= = = = =
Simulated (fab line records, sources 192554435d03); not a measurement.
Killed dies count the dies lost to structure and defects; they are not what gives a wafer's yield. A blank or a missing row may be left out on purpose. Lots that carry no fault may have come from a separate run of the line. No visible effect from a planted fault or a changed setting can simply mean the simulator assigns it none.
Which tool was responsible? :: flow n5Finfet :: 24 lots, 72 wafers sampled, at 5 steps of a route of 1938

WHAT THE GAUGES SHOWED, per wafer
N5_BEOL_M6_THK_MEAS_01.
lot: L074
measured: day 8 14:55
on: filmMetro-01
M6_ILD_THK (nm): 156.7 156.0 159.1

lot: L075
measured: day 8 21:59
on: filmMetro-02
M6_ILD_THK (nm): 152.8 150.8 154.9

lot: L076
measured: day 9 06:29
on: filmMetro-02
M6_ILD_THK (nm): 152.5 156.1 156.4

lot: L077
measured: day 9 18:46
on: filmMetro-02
= = = = =

Using the data above, print exactly the lines from the line that contains "N5_BEOL_M6_THK_MEAS_01." through the line that contains "measured: day 9 18:46", with both included.

■ WRITTEN REPLY
N5_BEOL_M6_THK_MEAS_01.
lot: L074
measured: day 8 14:55
on: filmMetro-01
M6_ILD_THK (nm): 156.7 156.0 159.1

lot: L075
measured: day 8 21:59
on: filmMetro-02
M6_ILD_THK (nm): 152.8 150.8 154.9

lot: L076
measured: day 9 06:29
on: filmMetro-02
M6_ILD_THK (nm): 152.5 156.1 156.4

lot: L077
measured: day 9 18:46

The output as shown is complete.